** Opening Provided material block **
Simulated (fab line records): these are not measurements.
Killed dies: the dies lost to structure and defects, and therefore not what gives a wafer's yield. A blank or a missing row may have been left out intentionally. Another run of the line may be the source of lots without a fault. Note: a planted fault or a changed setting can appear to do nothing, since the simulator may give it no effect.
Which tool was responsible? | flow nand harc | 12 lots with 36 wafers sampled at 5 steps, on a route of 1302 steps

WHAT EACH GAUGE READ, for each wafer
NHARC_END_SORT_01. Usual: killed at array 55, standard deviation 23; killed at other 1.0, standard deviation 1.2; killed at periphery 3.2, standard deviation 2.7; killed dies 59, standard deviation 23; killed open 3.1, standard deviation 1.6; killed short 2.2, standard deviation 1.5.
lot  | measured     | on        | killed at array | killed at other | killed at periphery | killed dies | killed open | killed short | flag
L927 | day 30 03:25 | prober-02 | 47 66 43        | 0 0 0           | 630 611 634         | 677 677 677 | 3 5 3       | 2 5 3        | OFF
** Closing Provided material block **

_Action item:_ Return each entry without altering a single word.

_Solution:_
Simulated (fab line records): these are not measurements.
Killed dies: the dies lost to structure and defects, and therefore not what gives a wafer's yield. A blank or a missing row may have been left out intentionally. Another run of the line may be the source of lots without a fault. Note: a planted fault or a changed setting can appear to do nothing, since the simulator may give it no effect.
Which tool was responsible? | flow nand harc | 12 lots with 36 wafers sampled at 5 steps, on a route of 1302 steps

WHAT EACH GAUGE READ, for each wafer
NHARC_END_SORT_01. Usual: killed at array 55, standard deviation 23; killed at other 1.0, standard deviation 1.2; killed at periphery 3.2, standard deviation 2.7; killed dies 59, standard deviation 23; killed open 3.1, standard deviation 1.6; killed short 2.2, standard deviation 1.5.
lot  | measured     | on        | killed at array | killed at other | killed at periphery | killed dies | killed open | killed short | flag
L927 | day 30 03:25 | prober-02 | 47 66 43        | 0 0 0           | 630 611 634         | 677 677 677 | 3 5 3       | 2 5 3        | OFF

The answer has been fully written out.